ENTRIES PROVIDED Block Start

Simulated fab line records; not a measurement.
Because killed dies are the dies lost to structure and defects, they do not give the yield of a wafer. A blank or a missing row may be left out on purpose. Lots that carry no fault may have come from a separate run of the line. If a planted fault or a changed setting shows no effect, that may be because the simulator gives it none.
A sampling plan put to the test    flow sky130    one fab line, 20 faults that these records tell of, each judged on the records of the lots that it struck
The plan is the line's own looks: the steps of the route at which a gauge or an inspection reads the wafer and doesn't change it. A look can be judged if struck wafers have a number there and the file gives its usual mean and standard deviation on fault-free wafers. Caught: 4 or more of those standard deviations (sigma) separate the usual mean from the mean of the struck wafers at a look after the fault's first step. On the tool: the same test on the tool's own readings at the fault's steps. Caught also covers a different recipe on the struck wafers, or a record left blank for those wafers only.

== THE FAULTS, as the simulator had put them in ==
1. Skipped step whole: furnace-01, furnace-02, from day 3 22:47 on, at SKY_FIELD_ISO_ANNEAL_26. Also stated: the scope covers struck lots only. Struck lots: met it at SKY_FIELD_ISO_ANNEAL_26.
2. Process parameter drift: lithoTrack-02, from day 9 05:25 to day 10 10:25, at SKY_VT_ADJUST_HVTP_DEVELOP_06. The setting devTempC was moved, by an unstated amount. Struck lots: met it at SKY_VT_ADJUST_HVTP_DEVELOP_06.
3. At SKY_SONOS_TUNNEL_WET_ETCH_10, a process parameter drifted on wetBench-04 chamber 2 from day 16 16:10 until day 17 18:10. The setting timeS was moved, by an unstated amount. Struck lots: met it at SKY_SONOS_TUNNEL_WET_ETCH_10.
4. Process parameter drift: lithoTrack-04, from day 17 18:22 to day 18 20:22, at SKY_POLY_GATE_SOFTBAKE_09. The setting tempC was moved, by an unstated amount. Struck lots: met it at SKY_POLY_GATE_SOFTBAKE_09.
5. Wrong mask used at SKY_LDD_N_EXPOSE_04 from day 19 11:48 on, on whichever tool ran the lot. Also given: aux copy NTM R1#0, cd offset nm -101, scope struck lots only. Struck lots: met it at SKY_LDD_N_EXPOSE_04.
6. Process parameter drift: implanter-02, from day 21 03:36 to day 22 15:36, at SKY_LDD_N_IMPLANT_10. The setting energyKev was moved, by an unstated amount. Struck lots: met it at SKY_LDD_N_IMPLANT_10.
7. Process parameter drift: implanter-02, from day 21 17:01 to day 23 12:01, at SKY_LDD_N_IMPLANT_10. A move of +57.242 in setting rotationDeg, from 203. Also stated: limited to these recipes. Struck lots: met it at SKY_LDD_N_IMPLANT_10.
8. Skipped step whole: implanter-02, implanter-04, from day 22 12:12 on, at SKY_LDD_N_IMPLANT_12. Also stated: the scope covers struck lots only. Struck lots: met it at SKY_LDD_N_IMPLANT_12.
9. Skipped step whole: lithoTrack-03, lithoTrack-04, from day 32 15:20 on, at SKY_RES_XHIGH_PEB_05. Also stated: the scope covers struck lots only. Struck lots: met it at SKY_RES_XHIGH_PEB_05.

ENTRIES PROVIDED Block End

WORK INSTRUCTION: Would you print, exactly as written, every line above from the one holding "3. At SKY_SONOS_TUNNEL_WET_ETCH_10, a" through the one holding "6. Process parameter", with both included and no other lines?

TASK OUTPUT:
3. At SKY_SONOS_TUNNEL_WET_ETCH_10, a process parameter drifted on wetBench-04 chamber 2 from day 16 16:10 until day 17 18:10. The setting timeS was moved, by an unstated amount. Struck lots: met it at SKY_SONOS_TUNNEL_WET_ETCH_10.
4. Process parameter drift: lithoTrack-04, from day 17 18:22 to day 18 20:22, at SKY_POLY_GATE_SOFTBAKE_09. The setting tempC was moved, by an unstated amount. Struck lots: met it at SKY_POLY_GATE_SOFTBAKE_09.
5. Wrong mask used at SKY_LDD_N_EXPOSE_04 from day 19 11:48 on, on whichever tool ran the lot. Also given: aux copy NTM R1#0, cd offset nm -101, scope struck lots only. Struck lots: met it at SKY_LDD_N_EXPOSE_04.
6. Process parameter drift: implanter-02, from day 21 03:36 to day 22 15:36, at SKY_LDD_N_IMPLANT_10. The setting energyKev was moved, by an unstated amount. Struck lots: met it at SKY_LDD_N_IMPLANT_10.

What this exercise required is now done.